### Required action
In the listing beneath this line, copy exactly the lines starting with the one containing "Run 2, hour" and going on through the one containing "Run 3, hour".

══ Excerpted records ══
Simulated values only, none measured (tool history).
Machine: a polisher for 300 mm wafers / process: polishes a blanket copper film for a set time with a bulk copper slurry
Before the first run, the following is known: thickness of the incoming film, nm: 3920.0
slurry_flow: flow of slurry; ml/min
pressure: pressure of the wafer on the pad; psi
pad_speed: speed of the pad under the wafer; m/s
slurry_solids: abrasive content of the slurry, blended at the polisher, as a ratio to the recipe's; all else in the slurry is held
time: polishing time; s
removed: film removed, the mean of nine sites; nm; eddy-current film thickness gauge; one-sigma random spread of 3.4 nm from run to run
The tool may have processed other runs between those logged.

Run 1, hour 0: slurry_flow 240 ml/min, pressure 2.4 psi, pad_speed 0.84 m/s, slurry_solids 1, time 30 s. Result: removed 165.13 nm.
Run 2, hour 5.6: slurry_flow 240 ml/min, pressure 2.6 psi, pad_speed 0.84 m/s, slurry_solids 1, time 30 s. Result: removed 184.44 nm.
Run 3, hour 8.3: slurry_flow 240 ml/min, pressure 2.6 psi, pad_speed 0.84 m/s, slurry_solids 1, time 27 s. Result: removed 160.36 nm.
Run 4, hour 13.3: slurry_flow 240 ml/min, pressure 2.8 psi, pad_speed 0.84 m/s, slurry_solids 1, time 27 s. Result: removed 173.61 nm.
═══

### Your solution
Run 2, hour 5.6: slurry_flow 240 ml/min, pressure 2.6 psi, pad_speed 0.84 m/s, slurry_solids 1, time 30 s. Result: removed 184.44 nm.
Run 3, hour 8.3: slurry_flow 240 ml/min, pressure 2.6 psi, pad_speed 0.84 m/s, slurry_solids 1, time 27 s. Result: removed 160.36 nm.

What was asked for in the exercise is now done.